*EXTRACTED ENTRIES*.
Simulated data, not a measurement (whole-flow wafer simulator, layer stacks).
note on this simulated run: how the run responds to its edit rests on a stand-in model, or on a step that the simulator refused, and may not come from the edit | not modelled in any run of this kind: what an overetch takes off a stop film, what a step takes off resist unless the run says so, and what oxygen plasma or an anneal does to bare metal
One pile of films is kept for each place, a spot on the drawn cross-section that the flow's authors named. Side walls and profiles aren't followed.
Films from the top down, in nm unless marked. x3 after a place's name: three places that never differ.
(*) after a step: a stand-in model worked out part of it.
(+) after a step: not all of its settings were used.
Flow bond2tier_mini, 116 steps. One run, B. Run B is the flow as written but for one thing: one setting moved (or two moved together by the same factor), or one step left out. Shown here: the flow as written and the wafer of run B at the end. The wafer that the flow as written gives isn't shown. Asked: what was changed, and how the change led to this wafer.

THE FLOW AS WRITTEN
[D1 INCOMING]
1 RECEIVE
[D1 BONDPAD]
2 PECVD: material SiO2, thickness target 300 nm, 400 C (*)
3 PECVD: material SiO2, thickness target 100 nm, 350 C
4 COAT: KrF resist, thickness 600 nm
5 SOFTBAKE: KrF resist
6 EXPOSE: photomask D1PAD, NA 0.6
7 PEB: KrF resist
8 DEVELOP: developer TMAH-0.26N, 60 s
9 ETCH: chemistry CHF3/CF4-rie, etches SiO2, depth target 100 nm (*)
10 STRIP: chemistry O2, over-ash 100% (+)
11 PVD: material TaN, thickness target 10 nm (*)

*BRIEF*.
Write down all the entries again without a single difference.

*RESPONSE BOX*.
Simulated data, not a measurement (whole-flow wafer simulator, layer stacks).
note on this simulated run: how the run responds to its edit rests on a stand-in model, or on a step that the simulator refused, and may not come from the edit | not modelled in any run of this kind: what an overetch takes off a stop film, what a step takes off resist unless the run says so, and what oxygen plasma or an anneal does to bare metal
One pile of films is kept for each place, a spot on the drawn cross-section that the flow's authors named. Side walls and profiles aren't followed.
Films from the top down, in nm unless marked. x3 after a place's name: three places that never differ.
(*) after a step: a stand-in model worked out part of it.
(+) after a step: not all of its settings were used.
Flow bond2tier_mini, 116 steps. One run, B. Run B is the flow as written but for one thing: one setting moved (or two moved together by the same factor), or one step left out. Shown here: the flow as written and the wafer of run B at the end. The wafer that the flow as written gives isn't shown. Asked: what was changed, and how the change led to this wafer.

THE FLOW AS WRITTEN
[D1 INCOMING]
1 RECEIVE
[D1 BONDPAD]
2 PECVD: material SiO2, thickness target 300 nm, 400 C (*)
3 PECVD: material SiO2, thickness target 100 nm, 350 C
4 COAT: KrF resist, thickness 600 nm
5 SOFTBAKE: KrF resist
6 EXPOSE: photomask D1PAD, NA 0.6
7 PEB: KrF resist
8 DEVELOP: developer TMAH-0.26N, 60 s
9 ETCH: chemistry CHF3/CF4-rie, etches SiO2, depth target 100 nm (*)
10 STRIP: chemistry O2, over-ash 100% (+)
11 PVD: material TaN, thickness target 10 nm (*)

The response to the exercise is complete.